▶ [Work order]: Take the data that follows and return it exactly.

▶ [Entries supplied]:
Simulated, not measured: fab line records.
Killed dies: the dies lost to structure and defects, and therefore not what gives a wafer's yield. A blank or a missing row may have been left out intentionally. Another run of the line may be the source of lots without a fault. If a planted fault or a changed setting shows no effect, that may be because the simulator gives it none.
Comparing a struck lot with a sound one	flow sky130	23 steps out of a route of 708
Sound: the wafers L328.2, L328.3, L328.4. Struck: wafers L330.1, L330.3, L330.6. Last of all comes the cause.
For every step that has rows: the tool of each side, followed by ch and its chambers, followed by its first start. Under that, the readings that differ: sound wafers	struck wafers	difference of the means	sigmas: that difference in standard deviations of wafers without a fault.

▶ [Solution]:
Simulated, not measured: fab line records.
Killed dies: the dies lost to structure and defects, and therefore not what gives a wafer's yield. A blank or a missing row may have been left out intentionally. Another run of the line may be the source of lots without a fault. If a planted fault or a changed setting shows no effect, that may be because the simulator gives it none.
Comparing a struck lot with a sound one	flow sky130	23 steps out of a route of 708
Sound: the wafers L328.2, L328.3, L328.4. Struck: wafers L330.1, L330.3, L330.6. Last of all comes the cause.
For every step that has rows: the tool of each side, followed by ch and its chambers, followed by its first start. Under that, the readings that differ: sound wafers	struck wafers	difference of the means	sigmas: that difference in standard deviations of wafers without a fault.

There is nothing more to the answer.